Task item
Exact repetition is the task: copy every entry below.

Study material
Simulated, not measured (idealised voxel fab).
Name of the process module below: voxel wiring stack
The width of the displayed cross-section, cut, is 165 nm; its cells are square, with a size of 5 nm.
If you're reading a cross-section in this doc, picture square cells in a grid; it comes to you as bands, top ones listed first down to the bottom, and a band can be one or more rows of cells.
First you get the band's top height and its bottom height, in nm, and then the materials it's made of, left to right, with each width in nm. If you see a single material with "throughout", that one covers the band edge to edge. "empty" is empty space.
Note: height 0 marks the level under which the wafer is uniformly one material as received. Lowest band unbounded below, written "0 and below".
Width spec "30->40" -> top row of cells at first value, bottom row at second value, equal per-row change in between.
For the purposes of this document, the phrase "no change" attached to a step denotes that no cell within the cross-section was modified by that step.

Your response
Simulated, not measured (idealised voxel fab).
Name of the process module below: voxel wiring stack
The width of the displayed cross-section, cut, is 165 nm; its cells are square, with a size of 5 nm.
If you're reading a cross-section in this doc, picture square cells in a grid; it comes to you as bands, top ones listed first down to the bottom, and a band can be one or more rows of cells.
First you get the band's top height and its bottom height, in nm, and then the materials it's made of, left to right, with each width in nm. If you see a single material with "throughout", that one covers the band edge to edge. "empty" is empty space.
Note: height 0 marks the level under which the wafer is uniformly one material as received. Lowest band unbounded below, written "0 and below".
Width spec "30->40" -> top row of cells at first value, bottom row at second value, equal per-row change in between.
For the purposes of this document, the phrase "no change" attached to a step denotes that no cell within the cross-section was modified by that step.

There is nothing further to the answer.